··· Dataset excerpts

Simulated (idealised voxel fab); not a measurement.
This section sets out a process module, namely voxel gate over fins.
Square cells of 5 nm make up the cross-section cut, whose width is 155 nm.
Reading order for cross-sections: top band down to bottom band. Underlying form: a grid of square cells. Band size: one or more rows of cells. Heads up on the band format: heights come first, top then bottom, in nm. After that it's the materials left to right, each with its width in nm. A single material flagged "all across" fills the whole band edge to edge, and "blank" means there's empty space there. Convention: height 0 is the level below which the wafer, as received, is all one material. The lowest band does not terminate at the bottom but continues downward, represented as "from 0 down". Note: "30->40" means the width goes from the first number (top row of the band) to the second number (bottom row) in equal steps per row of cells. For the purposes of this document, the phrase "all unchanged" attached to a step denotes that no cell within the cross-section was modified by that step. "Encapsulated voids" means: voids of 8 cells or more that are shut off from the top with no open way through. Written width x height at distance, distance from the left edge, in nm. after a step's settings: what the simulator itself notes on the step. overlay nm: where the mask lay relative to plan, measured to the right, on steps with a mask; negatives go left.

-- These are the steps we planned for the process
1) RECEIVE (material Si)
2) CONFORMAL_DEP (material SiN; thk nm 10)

······

■ **Brief**
Reproduce the listing word for word from its first line up to and including the line with "1) RECEIVE (material Si)". Give no other lines.

■ **Worked solution**
Simulated (idealised voxel fab); not a measurement.
This section sets out a process module, namely voxel gate over fins.
Square cells of 5 nm make up the cross-section cut, whose width is 155 nm.
Reading order for cross-sections: top band down to bottom band. Underlying form: a grid of square cells. Band size: one or more rows of cells. Heads up on the band format: heights come first, top then bottom, in nm. After that it's the materials left to right, each with its width in nm. A single material flagged "all across" fills the whole band edge to edge, and "blank" means there's empty space there. Convention: height 0 is the level below which the wafer, as received, is all one material. The lowest band does not terminate at the bottom but continues downward, represented as "from 0 down". Note: "30->40" means the width goes from the first number (top row of the band) to the second number (bottom row) in equal steps per row of cells. For the purposes of this document, the phrase "all unchanged" attached to a step denotes that no cell within the cross-section was modified by that step. "Encapsulated voids" means: voids of 8 cells or more that are shut off from the top with no open way through. Written width x height at distance, distance from the left edge, in nm. after a step's settings: what the simulator itself notes on the step. overlay nm: where the mask lay relative to plan, measured to the right, on steps with a mask; negatives go left.

-- These are the steps we planned for the process
1) RECEIVE (material Si)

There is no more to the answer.